(Data extract)
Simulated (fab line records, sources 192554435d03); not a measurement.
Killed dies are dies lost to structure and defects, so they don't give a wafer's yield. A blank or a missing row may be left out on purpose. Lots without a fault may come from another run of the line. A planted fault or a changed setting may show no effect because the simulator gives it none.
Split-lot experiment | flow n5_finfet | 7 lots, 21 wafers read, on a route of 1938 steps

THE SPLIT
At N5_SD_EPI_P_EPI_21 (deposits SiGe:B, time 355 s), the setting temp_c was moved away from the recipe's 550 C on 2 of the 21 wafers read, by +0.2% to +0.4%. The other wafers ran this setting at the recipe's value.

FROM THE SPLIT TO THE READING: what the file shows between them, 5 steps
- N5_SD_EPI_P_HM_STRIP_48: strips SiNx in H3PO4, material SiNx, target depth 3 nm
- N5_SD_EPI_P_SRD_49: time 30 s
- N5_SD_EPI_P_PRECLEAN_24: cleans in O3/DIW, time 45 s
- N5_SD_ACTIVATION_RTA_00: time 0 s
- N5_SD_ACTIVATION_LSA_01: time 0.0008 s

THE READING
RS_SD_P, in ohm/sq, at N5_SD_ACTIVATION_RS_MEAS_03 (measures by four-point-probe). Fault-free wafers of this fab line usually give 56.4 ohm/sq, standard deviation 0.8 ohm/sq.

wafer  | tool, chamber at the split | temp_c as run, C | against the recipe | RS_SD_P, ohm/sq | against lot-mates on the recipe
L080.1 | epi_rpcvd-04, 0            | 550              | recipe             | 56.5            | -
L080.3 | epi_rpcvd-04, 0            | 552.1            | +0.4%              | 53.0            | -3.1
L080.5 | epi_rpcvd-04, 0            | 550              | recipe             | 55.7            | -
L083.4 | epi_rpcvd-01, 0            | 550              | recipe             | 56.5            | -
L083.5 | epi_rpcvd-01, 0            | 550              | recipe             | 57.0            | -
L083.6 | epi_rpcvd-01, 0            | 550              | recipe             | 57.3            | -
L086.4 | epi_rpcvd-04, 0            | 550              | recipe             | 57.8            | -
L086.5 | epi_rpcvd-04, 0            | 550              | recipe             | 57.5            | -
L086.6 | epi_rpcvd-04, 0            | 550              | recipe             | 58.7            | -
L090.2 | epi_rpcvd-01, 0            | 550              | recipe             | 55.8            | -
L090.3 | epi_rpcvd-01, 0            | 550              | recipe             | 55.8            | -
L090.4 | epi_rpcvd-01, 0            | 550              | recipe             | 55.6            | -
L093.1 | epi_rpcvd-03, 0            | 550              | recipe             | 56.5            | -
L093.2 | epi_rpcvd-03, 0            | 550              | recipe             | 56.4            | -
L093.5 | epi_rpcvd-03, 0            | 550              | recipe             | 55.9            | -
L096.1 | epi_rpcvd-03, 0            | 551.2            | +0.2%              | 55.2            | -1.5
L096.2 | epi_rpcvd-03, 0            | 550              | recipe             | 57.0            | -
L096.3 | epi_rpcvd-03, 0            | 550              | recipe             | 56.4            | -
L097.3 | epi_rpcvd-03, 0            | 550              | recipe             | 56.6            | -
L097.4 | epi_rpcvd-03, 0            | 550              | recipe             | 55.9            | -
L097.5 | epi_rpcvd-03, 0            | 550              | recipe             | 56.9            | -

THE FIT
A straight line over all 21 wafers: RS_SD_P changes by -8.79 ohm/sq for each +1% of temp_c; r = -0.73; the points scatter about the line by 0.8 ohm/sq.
(End Data extract)

Taking the entries above, restate exactly those lines that fall between the line with "RS_SD_P, in ohm/sq, at" and the line with "L083.4 | epi_rpcvd-01, 0", keeping both of those lines too.

Exercise answer:
RS_SD_P, in ohm/sq, at N5_SD_ACTIVATION_RS_MEAS_03 (measures by four-point-probe). Fault-free wafers of this fab line usually give 56.4 ohm/sq, standard deviation 0.8 ohm/sq.

wafer  | tool, chamber at the split | temp_c as run, C | against the recipe | RS_SD_P, ohm/sq | against lot-mates on the recipe
L080.1 | epi_rpcvd-04, 0            | 550              | recipe             | 56.5            | -
L080.3 | epi_rpcvd-04, 0            | 552.1            | +0.4%              | 53.0            | -3.1
L080.5 | epi_rpcvd-04, 0            | 550              | recipe             | 55.7            | -
L083.4 | epi_rpcvd-01, 0            | 550              | recipe             | 56.5            | -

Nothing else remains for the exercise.